_WORK ITEM:_
Your task is to output the data exactly as it stands.

RAW DATA START

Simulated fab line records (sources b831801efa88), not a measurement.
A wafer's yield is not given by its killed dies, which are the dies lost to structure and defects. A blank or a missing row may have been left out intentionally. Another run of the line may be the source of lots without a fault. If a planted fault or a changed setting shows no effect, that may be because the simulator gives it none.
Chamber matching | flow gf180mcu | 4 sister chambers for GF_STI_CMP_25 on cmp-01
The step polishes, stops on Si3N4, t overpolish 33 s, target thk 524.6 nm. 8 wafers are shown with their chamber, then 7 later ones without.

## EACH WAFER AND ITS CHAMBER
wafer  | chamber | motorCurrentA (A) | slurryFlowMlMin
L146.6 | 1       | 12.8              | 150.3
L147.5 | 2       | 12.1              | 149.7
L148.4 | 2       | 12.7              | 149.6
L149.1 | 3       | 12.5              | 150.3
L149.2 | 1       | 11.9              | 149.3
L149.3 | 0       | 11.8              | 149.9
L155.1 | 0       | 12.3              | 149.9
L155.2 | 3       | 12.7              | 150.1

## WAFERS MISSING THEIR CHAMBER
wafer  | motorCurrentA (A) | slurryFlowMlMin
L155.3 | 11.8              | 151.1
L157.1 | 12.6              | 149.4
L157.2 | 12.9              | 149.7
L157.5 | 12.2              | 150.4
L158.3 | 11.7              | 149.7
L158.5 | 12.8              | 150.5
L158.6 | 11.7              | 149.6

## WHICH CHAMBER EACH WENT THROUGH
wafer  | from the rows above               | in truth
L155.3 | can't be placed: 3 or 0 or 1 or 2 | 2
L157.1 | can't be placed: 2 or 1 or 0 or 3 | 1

RAW DATA END

_WRITTEN RESPONSE:_
Simulated fab line records (sources b831801efa88), not a measurement.
A wafer's yield is not given by its killed dies, which are the dies lost to structure and defects. A blank or a missing row may have been left out intentionally. Another run of the line may be the source of lots without a fault. If a planted fault or a changed setting shows no effect, that may be because the simulator gives it none.
Chamber matching | flow gf180mcu | 4 sister chambers for GF_STI_CMP_25 on cmp-01
The step polishes, stops on Si3N4, t overpolish 33 s, target thk 524.6 nm. 8 wafers are shown with their chamber, then 7 later ones without.

## EACH WAFER AND ITS CHAMBER
wafer  | chamber | motorCurrentA (A) | slurryFlowMlMin
L146.6 | 1       | 12.8              | 150.3
L147.5 | 2       | 12.1              | 149.7
L148.4 | 2       | 12.7              | 149.6
L149.1 | 3       | 12.5              | 150.3
L149.2 | 1       | 11.9              | 149.3
L149.3 | 0       | 11.8              | 149.9
L155.1 | 0       | 12.3              | 149.9
L155.2 | 3       | 12.7              | 150.1

## WAFERS MISSING THEIR CHAMBER
wafer  | motorCurrentA (A) | slurryFlowMlMin
L155.3 | 11.8              | 151.1
L157.1 | 12.6              | 149.4
L157.2 | 12.9              | 149.7
L157.5 | 12.2              | 150.4
L158.3 | 11.7              | 149.7
L158.5 | 12.8              | 150.5
L158.6 | 11.7              | 149.6

## WHICH CHAMBER EACH WENT THROUGH
wafer  | from the rows above               | in truth
L155.3 | can't be placed: 3 or 0 or 1 or 2 | 2
L157.1 | can't be placed: 2 or 1 or 0 or 3 | 1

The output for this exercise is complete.